Work task
When you reach the line with "C2: hours since the slurry nozzle was cleaned" in the data below, begin printing lines exactly, and stop once the line with "P1: polish clears" has been printed.

Given data
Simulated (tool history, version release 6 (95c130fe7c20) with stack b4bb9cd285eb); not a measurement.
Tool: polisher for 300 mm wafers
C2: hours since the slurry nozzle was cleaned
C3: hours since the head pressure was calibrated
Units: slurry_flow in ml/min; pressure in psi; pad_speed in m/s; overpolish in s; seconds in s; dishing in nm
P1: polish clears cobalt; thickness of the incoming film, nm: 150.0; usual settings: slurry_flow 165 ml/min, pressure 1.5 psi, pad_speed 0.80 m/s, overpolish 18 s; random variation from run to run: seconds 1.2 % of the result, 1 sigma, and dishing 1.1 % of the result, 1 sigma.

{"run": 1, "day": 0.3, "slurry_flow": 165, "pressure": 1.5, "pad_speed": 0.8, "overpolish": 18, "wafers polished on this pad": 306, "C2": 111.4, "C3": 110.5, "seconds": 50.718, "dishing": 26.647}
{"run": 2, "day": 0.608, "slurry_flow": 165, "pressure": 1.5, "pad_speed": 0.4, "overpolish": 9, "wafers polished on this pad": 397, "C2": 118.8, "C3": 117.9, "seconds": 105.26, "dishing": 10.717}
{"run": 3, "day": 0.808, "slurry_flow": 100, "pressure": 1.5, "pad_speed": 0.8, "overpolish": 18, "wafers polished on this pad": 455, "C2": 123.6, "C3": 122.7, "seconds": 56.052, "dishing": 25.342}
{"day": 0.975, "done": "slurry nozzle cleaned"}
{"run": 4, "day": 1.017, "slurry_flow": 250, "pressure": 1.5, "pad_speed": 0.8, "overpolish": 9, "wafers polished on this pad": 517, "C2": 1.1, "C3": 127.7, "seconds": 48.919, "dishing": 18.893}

Expected answer
C2: hours since the slurry nozzle was cleaned
C3: hours since the head pressure was calibrated
Units: slurry_flow in ml/min; pressure in psi; pad_speed in m/s; overpolish in s; seconds in s; dishing in nm
P1: polish clears cobalt; thickness of the incoming film, nm: 150.0; usual settings: slurry_flow 165 ml/min, pressure 1.5 psi, pad_speed 0.80 m/s, overpolish 18 s; random variation from run to run: seconds 1.2 % of the result, 1 sigma, and dishing 1.1 % of the result, 1 sigma.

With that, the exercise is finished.